■ Assigned task: Nothing should differ between your answer and the records below.

■ Excerpted records:
-------------------------

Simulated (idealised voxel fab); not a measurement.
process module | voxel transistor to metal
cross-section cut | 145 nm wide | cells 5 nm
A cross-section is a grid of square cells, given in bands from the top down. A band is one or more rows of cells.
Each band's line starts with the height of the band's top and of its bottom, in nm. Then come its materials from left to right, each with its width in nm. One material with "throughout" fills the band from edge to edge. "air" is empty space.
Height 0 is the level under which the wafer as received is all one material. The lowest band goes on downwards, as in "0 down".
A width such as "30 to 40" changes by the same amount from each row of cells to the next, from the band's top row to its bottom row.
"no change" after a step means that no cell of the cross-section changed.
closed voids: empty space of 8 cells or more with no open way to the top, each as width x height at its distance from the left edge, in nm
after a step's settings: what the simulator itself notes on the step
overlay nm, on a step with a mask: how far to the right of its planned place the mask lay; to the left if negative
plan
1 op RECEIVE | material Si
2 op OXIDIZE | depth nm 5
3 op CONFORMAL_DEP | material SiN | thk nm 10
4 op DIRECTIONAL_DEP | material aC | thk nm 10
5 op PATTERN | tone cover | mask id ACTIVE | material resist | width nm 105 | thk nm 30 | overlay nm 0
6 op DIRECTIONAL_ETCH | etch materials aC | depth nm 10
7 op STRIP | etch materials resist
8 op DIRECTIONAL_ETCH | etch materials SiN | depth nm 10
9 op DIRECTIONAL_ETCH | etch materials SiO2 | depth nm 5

-------------------------

■ Task solution:
Simulated (idealised voxel fab); not a measurement.
process module | voxel transistor to metal
cross-section cut | 145 nm wide | cells 5 nm
A cross-section is a grid of square cells, given in bands from the top down. A band is one or more rows of cells.
Each band's line starts with the height of the band's top and of its bottom, in nm. Then come its materials from left to right, each with its width in nm. One material with "throughout" fills the band from edge to edge. "air" is empty space.
Height 0 is the level under which the wafer as received is all one material. The lowest band goes on downwards, as in "0 down".
A width such as "30 to 40" changes by the same amount from each row of cells to the next, from the band's top row to its bottom row.
"no change" after a step means that no cell of the cross-section changed.
closed voids: empty space of 8 cells or more with no open way to the top, each as width x height at its distance from the left edge, in nm
after a step's settings: what the simulator itself notes on the step
overlay nm, on a step with a mask: how far to the right of its planned place the mask lay; to the left if negative
plan
1 op RECEIVE | material Si
2 op OXIDIZE | depth nm 5
3 op CONFORMAL_DEP | material SiN | thk nm 10
4 op DIRECTIONAL_DEP | material aC | thk nm 10
5 op PATTERN | tone cover | mask id ACTIVE | material resist | width nm 105 | thk nm 30 | overlay nm 0
6 op DIRECTIONAL_ETCH | etch materials aC | depth nm 10
7 op STRIP | etch materials resist
8 op DIRECTIONAL_ETCH | etch materials SiN | depth nm 10
9 op DIRECTIONAL_ETCH | etch materials SiO2 | depth nm 5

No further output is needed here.